DATASET =
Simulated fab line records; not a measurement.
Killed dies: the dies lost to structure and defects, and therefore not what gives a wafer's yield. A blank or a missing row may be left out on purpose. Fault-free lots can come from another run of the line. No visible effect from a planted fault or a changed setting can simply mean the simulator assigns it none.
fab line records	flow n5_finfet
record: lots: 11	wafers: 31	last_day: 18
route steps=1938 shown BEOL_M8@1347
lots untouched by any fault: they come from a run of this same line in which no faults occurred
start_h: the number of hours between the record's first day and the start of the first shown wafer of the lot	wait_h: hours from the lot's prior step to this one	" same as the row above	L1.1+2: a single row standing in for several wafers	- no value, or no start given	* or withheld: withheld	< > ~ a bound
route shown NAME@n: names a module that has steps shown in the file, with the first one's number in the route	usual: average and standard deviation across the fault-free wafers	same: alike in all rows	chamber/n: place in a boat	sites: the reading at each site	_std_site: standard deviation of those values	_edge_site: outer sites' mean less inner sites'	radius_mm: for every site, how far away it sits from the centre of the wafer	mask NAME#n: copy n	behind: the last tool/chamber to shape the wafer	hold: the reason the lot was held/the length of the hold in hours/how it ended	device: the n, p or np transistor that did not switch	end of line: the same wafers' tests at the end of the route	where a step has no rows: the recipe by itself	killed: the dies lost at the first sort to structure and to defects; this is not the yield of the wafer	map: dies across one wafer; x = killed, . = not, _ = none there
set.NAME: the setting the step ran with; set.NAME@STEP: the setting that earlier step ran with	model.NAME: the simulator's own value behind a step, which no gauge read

WORK ITEM = Set every entry down once more, exactly as written above.

EXERCISE ANSWER =
Simulated fab line records; not a measurement.
Killed dies: the dies lost to structure and defects, and therefore not what gives a wafer's yield. A blank or a missing row may be left out on purpose. Fault-free lots can come from another run of the line. No visible effect from a planted fault or a changed setting can simply mean the simulator assigns it none.
fab line records	flow n5_finfet
record: lots: 11	wafers: 31	last_day: 18
route steps=1938 shown BEOL_M8@1347
lots untouched by any fault: they come from a run of this same line in which no faults occurred
start_h: the number of hours between the record's first day and the start of the first shown wafer of the lot	wait_h: hours from the lot's prior step to this one	" same as the row above	L1.1+2: a single row standing in for several wafers	- no value, or no start given	* or withheld: withheld	< > ~ a bound
route shown NAME@n: names a module that has steps shown in the file, with the first one's number in the route	usual: average and standard deviation across the fault-free wafers	same: alike in all rows	chamber/n: place in a boat	sites: the reading at each site	_std_site: standard deviation of those values	_edge_site: outer sites' mean less inner sites'	radius_mm: for every site, how far away it sits from the centre of the wafer	mask NAME#n: copy n	behind: the last tool/chamber to shape the wafer	hold: the reason the lot was held/the length of the hold in hours/how it ended	device: the n, p or np transistor that did not switch	end of line: the same wafers' tests at the end of the route	where a step has no rows: the recipe by itself	killed: the dies lost at the first sort to structure and to defects; this is not the yield of the wafer	map: dies across one wafer; x = killed, . = not, _ = none there
set.NAME: the setting the step ran with; set.NAME@STEP: the setting that earlier step ran with	model.NAME: the simulator's own value behind a step, which no gauge read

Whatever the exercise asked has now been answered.